**Action item:**
Go through the data underneath and copy every line exactly.

**Recorded information:**
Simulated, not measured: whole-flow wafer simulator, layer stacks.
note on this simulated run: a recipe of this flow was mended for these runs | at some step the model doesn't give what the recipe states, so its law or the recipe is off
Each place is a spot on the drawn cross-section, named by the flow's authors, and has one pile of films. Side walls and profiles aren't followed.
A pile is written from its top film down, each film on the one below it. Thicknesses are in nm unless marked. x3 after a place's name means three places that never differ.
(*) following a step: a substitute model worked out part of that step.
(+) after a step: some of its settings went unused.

**Exercise output:**
Simulated, not measured: whole-flow wafer simulator, layer stacks.
note on this simulated run: a recipe of this flow was mended for these runs | at some step the model doesn't give what the recipe states, so its law or the recipe is off
Each place is a spot on the drawn cross-section, named by the flow's authors, and has one pile of films. Side walls and profiles aren't followed.
A pile is written from its top film down, each film on the one below it. Thicknesses are in nm unless marked. x3 after a place's name means three places that never differ.
(*) following a step: a substitute model worked out part of that step.
(+) after a step: some of its settings went unused.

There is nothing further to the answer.